Work request: Given the records below, would you repeat exactly the lines that begin at the one containing "liquid_c: temperature setpoint" and end at the one containing "silicon_oxynitride_etched_nm: thickness taken", inclusive?

***** Data to examine *****

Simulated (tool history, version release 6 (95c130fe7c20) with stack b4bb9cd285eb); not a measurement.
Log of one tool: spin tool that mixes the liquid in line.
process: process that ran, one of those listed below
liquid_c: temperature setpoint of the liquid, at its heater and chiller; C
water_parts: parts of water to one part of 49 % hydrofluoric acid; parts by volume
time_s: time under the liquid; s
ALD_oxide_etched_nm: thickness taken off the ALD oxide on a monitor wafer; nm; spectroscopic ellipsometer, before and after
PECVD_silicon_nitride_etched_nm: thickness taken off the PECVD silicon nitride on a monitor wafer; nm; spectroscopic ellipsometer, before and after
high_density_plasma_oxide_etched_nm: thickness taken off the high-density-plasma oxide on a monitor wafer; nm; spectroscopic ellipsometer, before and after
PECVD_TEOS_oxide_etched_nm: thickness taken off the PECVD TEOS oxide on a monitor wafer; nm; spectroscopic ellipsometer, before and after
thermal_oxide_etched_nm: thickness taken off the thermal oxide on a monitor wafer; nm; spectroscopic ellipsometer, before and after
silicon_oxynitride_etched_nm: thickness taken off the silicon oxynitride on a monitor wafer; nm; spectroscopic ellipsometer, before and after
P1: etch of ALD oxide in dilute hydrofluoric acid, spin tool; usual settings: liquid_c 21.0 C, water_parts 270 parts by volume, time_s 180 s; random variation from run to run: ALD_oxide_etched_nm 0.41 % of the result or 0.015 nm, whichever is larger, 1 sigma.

*****

Written response:
liquid_c: temperature setpoint of the liquid, at its heater and chiller; C
water_parts: parts of water to one part of 49 % hydrofluoric acid; parts by volume
time_s: time under the liquid; s
ALD_oxide_etched_nm: thickness taken off the ALD oxide on a monitor wafer; nm; spectroscopic ellipsometer, before and after
PECVD_silicon_nitride_etched_nm: thickness taken off the PECVD silicon nitride on a monitor wafer; nm; spectroscopic ellipsometer, before and after
high_density_plasma_oxide_etched_nm: thickness taken off the high-density-plasma oxide on a monitor wafer; nm; spectroscopic ellipsometer, before and after
PECVD_TEOS_oxide_etched_nm: thickness taken off the PECVD TEOS oxide on a monitor wafer; nm; spectroscopic ellipsometer, before and after
thermal_oxide_etched_nm: thickness taken off the thermal oxide on a monitor wafer; nm; spectroscopic ellipsometer, before and after
silicon_oxynitride_etched_nm: thickness taken off the silicon oxynitride on a monitor wafer; nm; spectroscopic ellipsometer, before and after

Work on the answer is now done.